Work instruction
Output, please, exactly those lines of the listing that come before the line with "C1: wafers since the last listed run", along with that line itself.

● ● ● ●

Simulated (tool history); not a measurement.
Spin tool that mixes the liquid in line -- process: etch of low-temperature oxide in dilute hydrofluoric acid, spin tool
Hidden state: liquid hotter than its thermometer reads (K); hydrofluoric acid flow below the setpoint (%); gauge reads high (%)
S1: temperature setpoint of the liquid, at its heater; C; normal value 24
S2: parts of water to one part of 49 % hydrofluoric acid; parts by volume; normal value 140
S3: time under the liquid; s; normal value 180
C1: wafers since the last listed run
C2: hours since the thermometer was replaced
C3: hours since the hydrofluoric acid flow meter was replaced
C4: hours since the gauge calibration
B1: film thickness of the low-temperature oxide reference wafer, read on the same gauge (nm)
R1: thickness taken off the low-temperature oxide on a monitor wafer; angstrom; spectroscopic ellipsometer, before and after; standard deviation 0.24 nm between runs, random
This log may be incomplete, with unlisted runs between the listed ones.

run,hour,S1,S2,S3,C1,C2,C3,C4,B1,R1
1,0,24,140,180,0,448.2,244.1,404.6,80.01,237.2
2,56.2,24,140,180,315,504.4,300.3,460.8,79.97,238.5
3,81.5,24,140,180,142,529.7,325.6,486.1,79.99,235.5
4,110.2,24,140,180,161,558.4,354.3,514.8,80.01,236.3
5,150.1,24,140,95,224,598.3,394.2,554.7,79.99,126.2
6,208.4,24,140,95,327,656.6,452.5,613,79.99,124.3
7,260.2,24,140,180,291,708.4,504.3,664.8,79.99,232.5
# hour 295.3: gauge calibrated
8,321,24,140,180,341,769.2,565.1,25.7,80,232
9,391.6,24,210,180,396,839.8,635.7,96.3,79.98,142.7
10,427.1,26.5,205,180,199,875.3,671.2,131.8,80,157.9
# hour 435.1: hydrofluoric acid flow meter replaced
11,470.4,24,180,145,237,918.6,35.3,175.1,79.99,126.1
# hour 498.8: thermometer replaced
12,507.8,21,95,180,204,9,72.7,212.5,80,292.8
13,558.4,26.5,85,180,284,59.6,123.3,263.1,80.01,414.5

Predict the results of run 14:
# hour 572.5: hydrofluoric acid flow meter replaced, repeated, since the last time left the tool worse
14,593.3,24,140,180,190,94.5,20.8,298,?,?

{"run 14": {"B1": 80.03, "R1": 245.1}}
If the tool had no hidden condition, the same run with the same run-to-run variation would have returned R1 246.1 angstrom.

● ● ● ●

Task solution
Simulated (tool history); not a measurement.
Spin tool that mixes the liquid in line -- process: etch of low-temperature oxide in dilute hydrofluoric acid, spin tool
Hidden state: liquid hotter than its thermometer reads (K); hydrofluoric acid flow below the setpoint (%); gauge reads high (%)
S1: temperature setpoint of the liquid, at its heater; C; normal value 24
S2: parts of water to one part of 49 % hydrofluoric acid; parts by volume; normal value 140
S3: time under the liquid; s; normal value 180
C1: wafers since the last listed run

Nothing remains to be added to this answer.